━━━ DATA EXCERPTS
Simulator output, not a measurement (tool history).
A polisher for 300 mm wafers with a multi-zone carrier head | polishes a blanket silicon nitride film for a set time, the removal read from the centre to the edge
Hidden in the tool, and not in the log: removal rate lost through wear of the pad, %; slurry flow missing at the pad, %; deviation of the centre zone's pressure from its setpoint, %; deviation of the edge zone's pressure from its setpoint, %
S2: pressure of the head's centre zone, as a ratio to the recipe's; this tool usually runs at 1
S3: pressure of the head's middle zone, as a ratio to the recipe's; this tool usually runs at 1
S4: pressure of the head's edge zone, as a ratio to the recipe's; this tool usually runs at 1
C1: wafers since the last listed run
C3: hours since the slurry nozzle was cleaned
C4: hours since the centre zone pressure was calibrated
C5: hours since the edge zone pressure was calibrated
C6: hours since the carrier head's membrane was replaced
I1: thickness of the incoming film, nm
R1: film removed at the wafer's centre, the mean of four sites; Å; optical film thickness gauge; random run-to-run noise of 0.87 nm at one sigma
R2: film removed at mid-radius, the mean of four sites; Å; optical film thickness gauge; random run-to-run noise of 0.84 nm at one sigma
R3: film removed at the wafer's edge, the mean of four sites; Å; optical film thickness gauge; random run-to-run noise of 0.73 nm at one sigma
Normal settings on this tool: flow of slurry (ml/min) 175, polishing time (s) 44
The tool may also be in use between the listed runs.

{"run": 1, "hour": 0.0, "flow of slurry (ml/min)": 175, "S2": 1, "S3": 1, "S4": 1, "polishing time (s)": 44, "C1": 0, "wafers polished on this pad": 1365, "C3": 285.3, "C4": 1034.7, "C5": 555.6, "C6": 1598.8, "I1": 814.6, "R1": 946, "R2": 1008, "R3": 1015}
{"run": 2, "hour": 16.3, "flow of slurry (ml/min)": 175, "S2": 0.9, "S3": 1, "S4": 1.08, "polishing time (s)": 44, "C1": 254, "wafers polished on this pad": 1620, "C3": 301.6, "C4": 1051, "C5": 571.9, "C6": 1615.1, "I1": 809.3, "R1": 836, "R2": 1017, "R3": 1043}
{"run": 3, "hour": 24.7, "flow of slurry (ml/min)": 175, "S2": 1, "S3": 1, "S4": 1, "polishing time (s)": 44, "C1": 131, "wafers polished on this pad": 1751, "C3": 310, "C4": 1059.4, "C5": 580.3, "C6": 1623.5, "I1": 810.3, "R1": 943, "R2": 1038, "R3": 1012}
━━━━━━

* TASK ITEM *
The answer must hold exactly the lines of the entries above, from the first line through the line that contains "C4: hours since", and no others.

* WRITTEN RESPONSE *
Simulator output, not a measurement (tool history).
A polisher for 300 mm wafers with a multi-zone carrier head | polishes a blanket silicon nitride film for a set time, the removal read from the centre to the edge
Hidden in the tool, and not in the log: removal rate lost through wear of the pad, %; slurry flow missing at the pad, %; deviation of the centre zone's pressure from its setpoint, %; deviation of the edge zone's pressure from its setpoint, %
S2: pressure of the head's centre zone, as a ratio to the recipe's; this tool usually runs at 1
S3: pressure of the head's middle zone, as a ratio to the recipe's; this tool usually runs at 1
S4: pressure of the head's edge zone, as a ratio to the recipe's; this tool usually runs at 1
C1: wafers since the last listed run
C3: hours since the slurry nozzle was cleaned
C4: hours since the centre zone pressure was calibrated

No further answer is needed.